ASSIGNMENT: In the entries below, find the line with "11 op DIRECTIONAL_DEP" and the line with "12 op DIRECTIONAL_DEP". Return those two lines and all lines between them, exactly.

INFORMATION SHOWN:
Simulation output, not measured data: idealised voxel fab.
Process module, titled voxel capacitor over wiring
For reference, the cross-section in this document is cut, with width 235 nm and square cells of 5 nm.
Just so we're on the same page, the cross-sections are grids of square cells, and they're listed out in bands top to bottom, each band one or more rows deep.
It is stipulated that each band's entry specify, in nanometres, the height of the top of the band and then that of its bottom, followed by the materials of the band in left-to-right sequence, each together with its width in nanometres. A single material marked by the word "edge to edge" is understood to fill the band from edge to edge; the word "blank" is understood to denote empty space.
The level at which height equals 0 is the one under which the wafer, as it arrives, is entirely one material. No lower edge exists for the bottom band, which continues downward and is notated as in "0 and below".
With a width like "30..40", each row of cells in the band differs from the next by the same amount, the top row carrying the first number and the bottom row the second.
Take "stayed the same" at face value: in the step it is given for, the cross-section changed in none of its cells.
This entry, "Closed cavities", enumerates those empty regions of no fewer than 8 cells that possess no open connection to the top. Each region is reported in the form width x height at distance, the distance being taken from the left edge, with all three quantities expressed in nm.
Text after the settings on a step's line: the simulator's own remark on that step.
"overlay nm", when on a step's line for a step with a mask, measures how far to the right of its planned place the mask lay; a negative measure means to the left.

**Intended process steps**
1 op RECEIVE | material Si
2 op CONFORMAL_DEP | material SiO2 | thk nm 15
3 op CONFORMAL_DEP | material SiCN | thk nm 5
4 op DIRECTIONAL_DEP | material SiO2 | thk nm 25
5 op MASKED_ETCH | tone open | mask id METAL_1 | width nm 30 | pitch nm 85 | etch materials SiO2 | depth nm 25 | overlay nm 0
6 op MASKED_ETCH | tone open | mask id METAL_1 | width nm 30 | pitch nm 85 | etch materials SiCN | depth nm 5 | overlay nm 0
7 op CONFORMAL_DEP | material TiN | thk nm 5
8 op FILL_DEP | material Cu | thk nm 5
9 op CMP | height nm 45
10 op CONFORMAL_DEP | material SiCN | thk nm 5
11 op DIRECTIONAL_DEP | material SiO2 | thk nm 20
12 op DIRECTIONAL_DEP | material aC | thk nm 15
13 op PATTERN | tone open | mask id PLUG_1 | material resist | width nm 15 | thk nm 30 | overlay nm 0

ANSWER BOX:
11 op DIRECTIONAL_DEP | material SiO2 | thk nm 20
12 op DIRECTIONAL_DEP | material aC | thk nm 15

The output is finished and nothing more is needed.